Task item: Beginning with the first line below, please repeat the material exactly, ending with the line that includes "3 op DIRECTIONAL_DEP".

Provided information:
'''

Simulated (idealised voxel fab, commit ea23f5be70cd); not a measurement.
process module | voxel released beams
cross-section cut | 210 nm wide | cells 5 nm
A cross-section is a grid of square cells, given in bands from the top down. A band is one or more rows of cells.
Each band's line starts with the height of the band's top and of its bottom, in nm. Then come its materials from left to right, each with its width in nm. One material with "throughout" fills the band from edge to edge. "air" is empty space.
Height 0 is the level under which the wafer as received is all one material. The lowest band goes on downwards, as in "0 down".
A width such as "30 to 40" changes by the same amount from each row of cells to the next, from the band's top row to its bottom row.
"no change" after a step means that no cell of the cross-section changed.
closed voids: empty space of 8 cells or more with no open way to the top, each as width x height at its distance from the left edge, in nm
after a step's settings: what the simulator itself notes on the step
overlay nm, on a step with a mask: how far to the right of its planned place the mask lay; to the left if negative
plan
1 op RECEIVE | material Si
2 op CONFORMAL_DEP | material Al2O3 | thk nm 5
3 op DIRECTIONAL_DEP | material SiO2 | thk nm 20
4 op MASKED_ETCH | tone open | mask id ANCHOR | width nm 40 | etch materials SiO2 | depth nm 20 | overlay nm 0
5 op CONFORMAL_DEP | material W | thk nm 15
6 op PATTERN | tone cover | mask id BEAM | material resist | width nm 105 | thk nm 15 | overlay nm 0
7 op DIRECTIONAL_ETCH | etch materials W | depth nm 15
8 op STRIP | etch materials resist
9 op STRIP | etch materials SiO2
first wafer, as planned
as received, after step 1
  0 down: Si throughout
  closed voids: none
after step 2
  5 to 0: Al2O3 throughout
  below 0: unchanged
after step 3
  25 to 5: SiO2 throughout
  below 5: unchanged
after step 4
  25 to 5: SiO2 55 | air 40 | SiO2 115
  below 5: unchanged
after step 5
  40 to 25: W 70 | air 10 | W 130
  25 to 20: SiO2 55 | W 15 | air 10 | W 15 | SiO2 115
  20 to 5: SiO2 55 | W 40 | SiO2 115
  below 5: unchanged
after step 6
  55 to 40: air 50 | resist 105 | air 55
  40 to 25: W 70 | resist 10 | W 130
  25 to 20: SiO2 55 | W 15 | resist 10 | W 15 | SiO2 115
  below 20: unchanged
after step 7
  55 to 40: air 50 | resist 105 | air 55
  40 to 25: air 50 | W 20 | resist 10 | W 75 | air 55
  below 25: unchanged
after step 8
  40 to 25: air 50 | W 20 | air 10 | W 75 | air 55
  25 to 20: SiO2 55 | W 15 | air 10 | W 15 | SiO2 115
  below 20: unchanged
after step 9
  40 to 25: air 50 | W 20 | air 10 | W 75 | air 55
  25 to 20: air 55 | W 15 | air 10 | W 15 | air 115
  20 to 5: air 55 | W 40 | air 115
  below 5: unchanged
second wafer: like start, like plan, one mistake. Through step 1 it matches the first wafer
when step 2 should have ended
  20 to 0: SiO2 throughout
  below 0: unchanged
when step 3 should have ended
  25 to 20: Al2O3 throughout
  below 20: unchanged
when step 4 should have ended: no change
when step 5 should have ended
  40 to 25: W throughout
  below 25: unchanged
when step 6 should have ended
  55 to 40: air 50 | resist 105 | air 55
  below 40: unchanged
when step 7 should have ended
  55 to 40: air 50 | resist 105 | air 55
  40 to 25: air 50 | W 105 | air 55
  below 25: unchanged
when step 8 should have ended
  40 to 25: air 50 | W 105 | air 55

'''

Answer section:
Simulated (idealised voxel fab, commit ea23f5be70cd); not a measurement.
process module | voxel released beams
cross-section cut | 210 nm wide | cells 5 nm
A cross-section is a grid of square cells, given in bands from the top down. A band is one or more rows of cells.
Each band's line starts with the height of the band's top and of its bottom, in nm. Then come its materials from left to right, each with its width in nm. One material with "throughout" fills the band from edge to edge. "air" is empty space.
Height 0 is the level under which the wafer as received is all one material. The lowest band goes on downwards, as in "0 down".
A width such as "30 to 40" changes by the same amount from each row of cells to the next, from the band's top row to its bottom row.
"no change" after a step means that no cell of the cross-section changed.
closed voids: empty space of 8 cells or more with no open way to the top, each as width x height at its distance from the left edge, in nm
after a step's settings: what the simulator itself notes on the step
overlay nm, on a step with a mask: how far to the right of its planned place the mask lay; to the left if negative
plan
1 op RECEIVE | material Si
2 op CONFORMAL_DEP | material Al2O3 | thk nm 5
3 op DIRECTIONAL_DEP | material SiO2 | thk nm 20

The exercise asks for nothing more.